Take the data below and repeat it exactly.

Data extracts

------------------------------------------------

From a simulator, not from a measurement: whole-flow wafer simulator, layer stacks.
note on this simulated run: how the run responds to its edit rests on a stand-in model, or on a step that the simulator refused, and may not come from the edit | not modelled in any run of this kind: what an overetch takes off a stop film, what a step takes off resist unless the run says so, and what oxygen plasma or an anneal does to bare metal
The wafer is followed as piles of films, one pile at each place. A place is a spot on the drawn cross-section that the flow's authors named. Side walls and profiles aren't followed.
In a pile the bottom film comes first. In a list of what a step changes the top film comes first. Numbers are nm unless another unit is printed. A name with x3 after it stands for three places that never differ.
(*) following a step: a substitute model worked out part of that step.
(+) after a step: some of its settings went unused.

------------------------------------------------

Answer section
From a simulator, not from a measurement: whole-flow wafer simulator, layer stacks.
note on this simulated run: how the run responds to its edit rests on a stand-in model, or on a step that the simulator refused, and may not come from the edit | not modelled in any run of this kind: what an overetch takes off a stop film, what a step takes off resist unless the run says so, and what oxygen plasma or an anneal does to bare metal
The wafer is followed as piles of films, one pile at each place. A place is a spot on the drawn cross-section that the flow's authors named. Side walls and profiles aren't followed.
In a pile the bottom film comes first. In a list of what a step changes the top film comes first. Numbers are nm unless another unit is printed. A name with x3 after it stands for three places that never differ.
(*) following a step: a substitute model worked out part of that step.
(+) after a step: some of its settings went unused.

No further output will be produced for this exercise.